-- Opening Marker --

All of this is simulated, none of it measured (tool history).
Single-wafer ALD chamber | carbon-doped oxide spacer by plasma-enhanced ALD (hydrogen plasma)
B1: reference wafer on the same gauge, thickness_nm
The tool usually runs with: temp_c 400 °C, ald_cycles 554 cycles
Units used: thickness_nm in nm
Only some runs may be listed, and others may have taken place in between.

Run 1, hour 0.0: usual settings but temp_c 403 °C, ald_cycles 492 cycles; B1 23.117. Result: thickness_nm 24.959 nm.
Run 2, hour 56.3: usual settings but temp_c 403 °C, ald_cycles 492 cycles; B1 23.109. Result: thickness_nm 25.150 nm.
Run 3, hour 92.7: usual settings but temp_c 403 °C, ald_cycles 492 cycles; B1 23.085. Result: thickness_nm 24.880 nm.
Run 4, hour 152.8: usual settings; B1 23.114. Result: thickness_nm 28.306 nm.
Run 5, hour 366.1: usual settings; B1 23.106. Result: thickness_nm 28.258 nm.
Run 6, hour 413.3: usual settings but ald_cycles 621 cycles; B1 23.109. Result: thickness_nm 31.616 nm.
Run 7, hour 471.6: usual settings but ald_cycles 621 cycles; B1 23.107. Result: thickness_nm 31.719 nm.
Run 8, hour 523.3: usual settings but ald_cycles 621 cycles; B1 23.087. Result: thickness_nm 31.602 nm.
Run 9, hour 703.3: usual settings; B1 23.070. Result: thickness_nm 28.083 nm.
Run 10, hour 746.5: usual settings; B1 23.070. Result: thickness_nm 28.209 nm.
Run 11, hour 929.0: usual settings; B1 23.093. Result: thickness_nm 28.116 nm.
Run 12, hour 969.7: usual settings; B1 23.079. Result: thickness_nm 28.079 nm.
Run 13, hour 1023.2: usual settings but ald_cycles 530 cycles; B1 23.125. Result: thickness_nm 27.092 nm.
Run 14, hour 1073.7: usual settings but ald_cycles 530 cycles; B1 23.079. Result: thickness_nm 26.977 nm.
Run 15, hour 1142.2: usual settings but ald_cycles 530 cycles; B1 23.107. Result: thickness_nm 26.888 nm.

-- Closing Marker --

* _TASK ITEM_: Using the entries above, repeat only the lines from the one containing "Run 6, hour" through the one containing "Run 14, hour", end lines included.

* _WORKED SOLUTION_:
Run 6, hour 413.3: usual settings but ald_cycles 621 cycles; B1 23.109. Result: thickness_nm 31.616 nm.
Run 7, hour 471.6: usual settings but ald_cycles 621 cycles; B1 23.107. Result: thickness_nm 31.719 nm.
Run 8, hour 523.3: usual settings but ald_cycles 621 cycles; B1 23.087. Result: thickness_nm 31.602 nm.
Run 9, hour 703.3: usual settings; B1 23.070. Result: thickness_nm 28.083 nm.
Run 10, hour 746.5: usual settings; B1 23.070. Result: thickness_nm 28.209 nm.
Run 11, hour 929.0: usual settings; B1 23.093. Result: thickness_nm 28.116 nm.
Run 12, hour 969.7: usual settings; B1 23.079. Result: thickness_nm 28.079 nm.
Run 13, hour 1023.2: usual settings but ald_cycles 530 cycles; B1 23.125. Result: thickness_nm 27.092 nm.
Run 14, hour 1073.7: usual settings but ald_cycles 530 cycles; B1 23.079. Result: thickness_nm 26.977 nm.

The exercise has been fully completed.